============================================================

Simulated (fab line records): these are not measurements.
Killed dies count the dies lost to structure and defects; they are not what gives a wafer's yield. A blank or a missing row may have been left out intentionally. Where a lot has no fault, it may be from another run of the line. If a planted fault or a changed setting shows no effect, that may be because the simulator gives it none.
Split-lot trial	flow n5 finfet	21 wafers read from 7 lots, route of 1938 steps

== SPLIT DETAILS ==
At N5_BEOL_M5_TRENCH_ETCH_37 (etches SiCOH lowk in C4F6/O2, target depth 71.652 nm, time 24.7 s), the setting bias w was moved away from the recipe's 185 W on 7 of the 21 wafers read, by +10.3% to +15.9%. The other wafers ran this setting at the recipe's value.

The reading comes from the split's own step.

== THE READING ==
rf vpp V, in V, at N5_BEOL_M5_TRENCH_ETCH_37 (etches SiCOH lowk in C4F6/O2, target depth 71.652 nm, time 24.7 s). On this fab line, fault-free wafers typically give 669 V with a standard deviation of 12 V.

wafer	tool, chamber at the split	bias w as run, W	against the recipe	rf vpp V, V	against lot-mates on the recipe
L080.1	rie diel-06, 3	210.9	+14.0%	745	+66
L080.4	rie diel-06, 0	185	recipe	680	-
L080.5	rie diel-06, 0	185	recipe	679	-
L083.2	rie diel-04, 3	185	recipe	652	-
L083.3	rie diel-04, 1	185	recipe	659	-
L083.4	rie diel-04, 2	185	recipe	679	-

============================================================

Work order
Using the entries above, extract exactly the span from the line with "The reading comes from the split's own step." to the line with "rf vpp V, in", both lines included; leave out everything else.

Problem solution
The reading comes from the split's own step.

== THE READING ==
rf vpp V, in V, at N5_BEOL_M5_TRENCH_ETCH_37 (etches SiCOH lowk in C4F6/O2, target depth 71.652 nm, time 24.7 s). On this fab line, fault-free wafers typically give 669 V with a standard deviation of 12 V.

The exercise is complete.